(Information supplied Opens)

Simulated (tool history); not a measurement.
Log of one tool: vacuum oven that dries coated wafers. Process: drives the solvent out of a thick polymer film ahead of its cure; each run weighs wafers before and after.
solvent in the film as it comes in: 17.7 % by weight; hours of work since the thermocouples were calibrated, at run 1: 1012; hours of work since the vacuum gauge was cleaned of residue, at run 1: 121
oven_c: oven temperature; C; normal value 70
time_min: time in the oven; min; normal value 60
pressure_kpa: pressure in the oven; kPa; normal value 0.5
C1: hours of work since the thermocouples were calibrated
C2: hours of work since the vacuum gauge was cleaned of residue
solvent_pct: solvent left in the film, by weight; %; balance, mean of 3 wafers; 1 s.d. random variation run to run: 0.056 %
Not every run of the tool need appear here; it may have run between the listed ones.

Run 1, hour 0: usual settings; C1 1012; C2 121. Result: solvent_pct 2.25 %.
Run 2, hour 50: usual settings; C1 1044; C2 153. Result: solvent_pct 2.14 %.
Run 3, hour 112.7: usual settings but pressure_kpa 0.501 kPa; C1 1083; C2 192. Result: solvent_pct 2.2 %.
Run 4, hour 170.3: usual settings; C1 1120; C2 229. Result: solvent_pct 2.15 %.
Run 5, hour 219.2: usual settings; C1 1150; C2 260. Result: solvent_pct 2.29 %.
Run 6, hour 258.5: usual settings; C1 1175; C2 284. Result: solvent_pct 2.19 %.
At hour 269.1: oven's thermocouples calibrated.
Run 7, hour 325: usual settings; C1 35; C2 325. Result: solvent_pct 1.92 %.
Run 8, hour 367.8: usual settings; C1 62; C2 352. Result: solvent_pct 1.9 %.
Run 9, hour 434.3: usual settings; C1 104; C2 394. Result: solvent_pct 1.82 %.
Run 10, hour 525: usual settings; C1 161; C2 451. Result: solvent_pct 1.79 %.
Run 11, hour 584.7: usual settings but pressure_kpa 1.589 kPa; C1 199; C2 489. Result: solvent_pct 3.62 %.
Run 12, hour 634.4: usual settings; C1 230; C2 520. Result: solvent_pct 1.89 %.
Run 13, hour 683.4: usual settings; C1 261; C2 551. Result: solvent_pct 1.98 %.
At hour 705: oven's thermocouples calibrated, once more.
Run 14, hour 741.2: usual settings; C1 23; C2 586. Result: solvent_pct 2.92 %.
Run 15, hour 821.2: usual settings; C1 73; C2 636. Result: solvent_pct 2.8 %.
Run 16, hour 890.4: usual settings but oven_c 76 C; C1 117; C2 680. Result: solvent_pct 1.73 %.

(Information supplied Closes)

Activity:
Write down exactly every line of the material above up to and including the line containing "C2: hours of".

Written solution:
Simulated (tool history); not a measurement.
Log of one tool: vacuum oven that dries coated wafers. Process: drives the solvent out of a thick polymer film ahead of its cure; each run weighs wafers before and after.
solvent in the film as it comes in: 17.7 % by weight; hours of work since the thermocouples were calibrated, at run 1: 1012; hours of work since the vacuum gauge was cleaned of residue, at run 1: 121
oven_c: oven temperature; C; normal value 70
time_min: time in the oven; min; normal value 60
pressure_kpa: pressure in the oven; kPa; normal value 0.5
C1: hours of work since the thermocouples were calibrated
C2: hours of work since the vacuum gauge was cleaned of residue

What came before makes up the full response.